- WORK REQUEST -
Please repeat every entry, keeping each one exactly the same.

- DATA TO EXAMINE -
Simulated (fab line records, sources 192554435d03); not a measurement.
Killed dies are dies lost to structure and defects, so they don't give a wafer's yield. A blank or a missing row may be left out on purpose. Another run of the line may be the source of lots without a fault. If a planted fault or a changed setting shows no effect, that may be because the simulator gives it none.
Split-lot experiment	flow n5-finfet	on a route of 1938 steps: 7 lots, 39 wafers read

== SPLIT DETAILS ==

- YOUR RESPONSE -
Simulated (fab line records, sources 192554435d03); not a measurement.
Killed dies are dies lost to structure and defects, so they don't give a wafer's yield. A blank or a missing row may be left out on purpose. Another run of the line may be the source of lots without a fault. If a planted fault or a changed setting shows no effect, that may be because the simulator gives it none.
Split-lot experiment	flow n5-finfet	on a route of 1938 steps: 7 lots, 39 wafers read

== SPLIT DETAILS ==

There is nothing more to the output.